§ DATA UNDER STUDY
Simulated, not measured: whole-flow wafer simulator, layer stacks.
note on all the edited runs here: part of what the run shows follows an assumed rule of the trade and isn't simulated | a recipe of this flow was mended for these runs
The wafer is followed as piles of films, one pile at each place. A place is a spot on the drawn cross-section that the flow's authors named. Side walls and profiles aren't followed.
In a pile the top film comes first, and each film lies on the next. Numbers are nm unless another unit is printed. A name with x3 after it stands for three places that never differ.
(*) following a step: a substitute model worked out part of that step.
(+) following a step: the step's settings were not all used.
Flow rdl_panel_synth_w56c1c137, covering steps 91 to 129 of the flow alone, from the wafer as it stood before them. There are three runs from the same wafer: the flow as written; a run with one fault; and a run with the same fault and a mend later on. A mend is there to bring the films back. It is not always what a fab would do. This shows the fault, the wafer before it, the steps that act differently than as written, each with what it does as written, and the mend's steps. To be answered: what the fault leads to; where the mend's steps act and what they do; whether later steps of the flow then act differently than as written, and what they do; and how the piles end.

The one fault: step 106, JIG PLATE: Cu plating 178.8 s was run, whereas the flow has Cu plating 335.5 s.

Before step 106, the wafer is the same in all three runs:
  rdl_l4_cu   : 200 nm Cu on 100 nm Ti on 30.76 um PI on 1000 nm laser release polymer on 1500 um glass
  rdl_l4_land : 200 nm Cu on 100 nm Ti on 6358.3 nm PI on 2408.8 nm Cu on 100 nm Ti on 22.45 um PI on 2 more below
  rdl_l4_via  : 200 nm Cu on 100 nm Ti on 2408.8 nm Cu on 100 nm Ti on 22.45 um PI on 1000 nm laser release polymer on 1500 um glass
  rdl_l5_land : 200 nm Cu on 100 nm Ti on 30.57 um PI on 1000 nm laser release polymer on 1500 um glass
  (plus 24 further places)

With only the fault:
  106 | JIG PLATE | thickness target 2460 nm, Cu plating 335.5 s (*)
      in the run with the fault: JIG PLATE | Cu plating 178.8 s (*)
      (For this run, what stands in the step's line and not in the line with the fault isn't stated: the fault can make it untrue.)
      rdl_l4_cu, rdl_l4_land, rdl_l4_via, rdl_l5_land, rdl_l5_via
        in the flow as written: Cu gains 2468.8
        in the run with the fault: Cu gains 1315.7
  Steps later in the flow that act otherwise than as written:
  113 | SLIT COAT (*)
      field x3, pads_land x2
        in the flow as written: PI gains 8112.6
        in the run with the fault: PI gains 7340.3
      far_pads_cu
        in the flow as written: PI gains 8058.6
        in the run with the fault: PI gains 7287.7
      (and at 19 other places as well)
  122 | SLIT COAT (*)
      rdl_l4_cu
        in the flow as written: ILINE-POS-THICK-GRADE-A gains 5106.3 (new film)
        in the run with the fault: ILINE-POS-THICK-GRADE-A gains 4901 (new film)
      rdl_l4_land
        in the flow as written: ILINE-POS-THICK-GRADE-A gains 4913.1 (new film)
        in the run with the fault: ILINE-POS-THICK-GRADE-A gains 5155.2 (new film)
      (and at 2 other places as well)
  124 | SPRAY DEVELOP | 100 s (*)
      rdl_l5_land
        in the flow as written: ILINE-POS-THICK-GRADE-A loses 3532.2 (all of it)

§ REQUIREMENT
What you output must be the lines from the opening of the material above up to and including the line with "note on all", reproduced exactly.

§ PROBLEM SOLUTION
Simulated, not measured: whole-flow wafer simulator, layer stacks.
note on all the edited runs here: part of what the run shows follows an assumed rule of the trade and isn't simulated | a recipe of this flow was mended for these runs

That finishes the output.